• Work request: Please write out all of the entries exactly as they appear.

• Stored data:
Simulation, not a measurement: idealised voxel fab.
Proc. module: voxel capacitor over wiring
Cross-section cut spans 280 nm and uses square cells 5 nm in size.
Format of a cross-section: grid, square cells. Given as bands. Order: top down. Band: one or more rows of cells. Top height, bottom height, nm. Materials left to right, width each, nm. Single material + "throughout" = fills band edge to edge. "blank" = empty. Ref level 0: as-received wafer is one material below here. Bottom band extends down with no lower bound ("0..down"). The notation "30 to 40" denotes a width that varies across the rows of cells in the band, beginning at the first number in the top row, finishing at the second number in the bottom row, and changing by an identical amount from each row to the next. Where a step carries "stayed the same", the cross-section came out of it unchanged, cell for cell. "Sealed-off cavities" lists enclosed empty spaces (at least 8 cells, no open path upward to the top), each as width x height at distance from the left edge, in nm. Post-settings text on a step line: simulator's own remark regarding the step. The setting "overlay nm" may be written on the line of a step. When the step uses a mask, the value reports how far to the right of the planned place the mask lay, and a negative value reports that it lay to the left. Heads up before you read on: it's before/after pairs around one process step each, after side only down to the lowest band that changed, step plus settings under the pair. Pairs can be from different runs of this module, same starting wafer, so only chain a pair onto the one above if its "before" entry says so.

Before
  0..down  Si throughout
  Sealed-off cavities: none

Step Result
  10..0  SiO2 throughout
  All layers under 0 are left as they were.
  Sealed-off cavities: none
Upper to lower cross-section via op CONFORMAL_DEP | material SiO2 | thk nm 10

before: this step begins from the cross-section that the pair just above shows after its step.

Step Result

• Exercise solution:
Simulation, not a measurement: idealised voxel fab.
Proc. module: voxel capacitor over wiring
Cross-section cut spans 280 nm and uses square cells 5 nm in size.
Format of a cross-section: grid, square cells. Given as bands. Order: top down. Band: one or more rows of cells. Top height, bottom height, nm. Materials left to right, width each, nm. Single material + "throughout" = fills band edge to edge. "blank" = empty. Ref level 0: as-received wafer is one material below here. Bottom band extends down with no lower bound ("0..down"). The notation "30 to 40" denotes a width that varies across the rows of cells in the band, beginning at the first number in the top row, finishing at the second number in the bottom row, and changing by an identical amount from each row to the next. Where a step carries "stayed the same", the cross-section came out of it unchanged, cell for cell. "Sealed-off cavities" lists enclosed empty spaces (at least 8 cells, no open path upward to the top), each as width x height at distance from the left edge, in nm. Post-settings text on a step line: simulator's own remark regarding the step. The setting "overlay nm" may be written on the line of a step. When the step uses a mask, the value reports how far to the right of the planned place the mask lay, and a negative value reports that it lay to the left. Heads up before you read on: it's before/after pairs around one process step each, after side only down to the lowest band that changed, step plus settings under the pair. Pairs can be from different runs of this module, same starting wafer, so only chain a pair onto the one above if its "before" entry says so.

Before
  0..down  Si throughout
  Sealed-off cavities: none

Step Result
  10..0  SiO2 throughout
  All layers under 0 are left as they were.
  Sealed-off cavities: none
Upper to lower cross-section via op CONFORMAL_DEP | material SiO2 | thk nm 10

before: this step begins from the cross-section that the pair just above shows after its step.

Step Result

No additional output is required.